- _WORK ORDER_:
Using the data below, output the first line and every line after it up to and including the line containing "Notation: top down, thickness", exactly as written and with nothing added.

- _MATERIAL SUPPLIED_:
# # # #
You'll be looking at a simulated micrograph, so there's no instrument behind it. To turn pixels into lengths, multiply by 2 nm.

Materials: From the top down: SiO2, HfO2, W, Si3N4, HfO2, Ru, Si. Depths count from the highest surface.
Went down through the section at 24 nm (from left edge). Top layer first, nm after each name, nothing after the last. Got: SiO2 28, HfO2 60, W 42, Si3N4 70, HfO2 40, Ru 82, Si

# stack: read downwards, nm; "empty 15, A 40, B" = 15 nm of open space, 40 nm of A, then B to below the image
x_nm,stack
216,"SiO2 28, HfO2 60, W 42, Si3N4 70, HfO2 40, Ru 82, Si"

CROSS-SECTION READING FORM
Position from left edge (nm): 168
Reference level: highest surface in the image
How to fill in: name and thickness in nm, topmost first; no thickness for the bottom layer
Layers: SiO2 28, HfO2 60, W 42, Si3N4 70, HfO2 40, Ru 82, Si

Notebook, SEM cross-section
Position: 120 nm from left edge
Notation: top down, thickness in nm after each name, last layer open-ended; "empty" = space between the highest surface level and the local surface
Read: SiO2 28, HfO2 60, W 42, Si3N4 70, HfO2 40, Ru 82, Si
# # # #

- _WRITTEN SOLUTION_:
You'll be looking at a simulated micrograph, so there's no instrument behind it. To turn pixels into lengths, multiply by 2 nm.

Materials: From the top down: SiO2, HfO2, W, Si3N4, HfO2, Ru, Si. Depths count from the highest surface.
Went down through the section at 24 nm (from left edge). Top layer first, nm after each name, nothing after the last. Got: SiO2 28, HfO2 60, W 42, Si3N4 70, HfO2 40, Ru 82, Si

# stack: read downwards, nm; "empty 15, A 40, B" = 15 nm of open space, 40 nm of A, then B to below the image
x_nm,stack
216,"SiO2 28, HfO2 60, W 42, Si3N4 70, HfO2 40, Ru 82, Si"

CROSS-SECTION READING FORM
Position from left edge (nm): 168
Reference level: highest surface in the image
How to fill in: name and thickness in nm, topmost first; no thickness for the bottom layer
Layers: SiO2 28, HfO2 60, W 42, Si3N4 70, HfO2 40, Ru 82, Si

Notebook, SEM cross-section
Position: 120 nm from left edge
Notation: top down, thickness in nm after each name, last layer open-ended; "empty" = space between the highest surface level and the local surface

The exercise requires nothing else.